__Exercise__:
Nothing should be output except the lines from the top of the material below through the line that contains "step 1, OXIDATION", each exactly as written.

__Data to examine__:
________________________

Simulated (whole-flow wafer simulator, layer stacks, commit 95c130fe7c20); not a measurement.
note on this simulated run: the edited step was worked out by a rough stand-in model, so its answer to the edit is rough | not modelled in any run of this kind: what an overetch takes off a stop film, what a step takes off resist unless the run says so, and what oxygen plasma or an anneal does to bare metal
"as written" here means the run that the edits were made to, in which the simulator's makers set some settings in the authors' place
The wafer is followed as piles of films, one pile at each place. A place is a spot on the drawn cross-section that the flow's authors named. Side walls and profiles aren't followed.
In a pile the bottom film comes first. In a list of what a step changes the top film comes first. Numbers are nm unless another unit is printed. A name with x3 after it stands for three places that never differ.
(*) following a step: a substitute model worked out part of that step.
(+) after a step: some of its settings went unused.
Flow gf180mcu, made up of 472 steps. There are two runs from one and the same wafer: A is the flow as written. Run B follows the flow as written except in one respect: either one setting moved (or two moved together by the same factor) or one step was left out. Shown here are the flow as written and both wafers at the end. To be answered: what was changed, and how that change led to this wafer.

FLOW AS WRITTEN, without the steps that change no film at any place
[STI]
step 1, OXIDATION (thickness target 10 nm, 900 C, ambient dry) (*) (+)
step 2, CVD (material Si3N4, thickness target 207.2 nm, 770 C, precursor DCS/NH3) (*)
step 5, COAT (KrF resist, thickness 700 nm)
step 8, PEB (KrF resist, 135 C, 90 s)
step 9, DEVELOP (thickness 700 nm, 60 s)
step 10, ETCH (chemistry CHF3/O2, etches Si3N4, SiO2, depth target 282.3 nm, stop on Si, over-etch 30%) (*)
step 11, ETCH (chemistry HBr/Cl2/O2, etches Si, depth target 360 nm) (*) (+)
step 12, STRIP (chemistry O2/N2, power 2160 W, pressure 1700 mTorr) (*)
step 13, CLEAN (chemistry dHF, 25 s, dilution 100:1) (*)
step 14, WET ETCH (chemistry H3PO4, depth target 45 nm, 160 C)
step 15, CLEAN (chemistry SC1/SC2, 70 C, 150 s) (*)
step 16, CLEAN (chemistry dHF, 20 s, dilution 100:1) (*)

________________________

__Written solution__:
Simulated (whole-flow wafer simulator, layer stacks, commit 95c130fe7c20); not a measurement.
note on this simulated run: the edited step was worked out by a rough stand-in model, so its answer to the edit is rough | not modelled in any run of this kind: what an overetch takes off a stop film, what a step takes off resist unless the run says so, and what oxygen plasma or an anneal does to bare metal
"as written" here means the run that the edits were made to, in which the simulator's makers set some settings in the authors' place
The wafer is followed as piles of films, one pile at each place. A place is a spot on the drawn cross-section that the flow's authors named. Side walls and profiles aren't followed.
In a pile the bottom film comes first. In a list of what a step changes the top film comes first. Numbers are nm unless another unit is printed. A name with x3 after it stands for three places that never differ.
(*) following a step: a substitute model worked out part of that step.
(+) after a step: some of its settings went unused.
Flow gf180mcu, made up of 472 steps. There are two runs from one and the same wafer: A is the flow as written. Run B follows the flow as written except in one respect: either one setting moved (or two moved together by the same factor) or one step was left out. Shown here are the flow as written and both wafers at the end. To be answered: what was changed, and how that change led to this wafer.

FLOW AS WRITTEN, without the steps that change no film at any place
[STI]
step 1, OXIDATION (thickness target 10 nm, 900 C, ambient dry) (*) (+)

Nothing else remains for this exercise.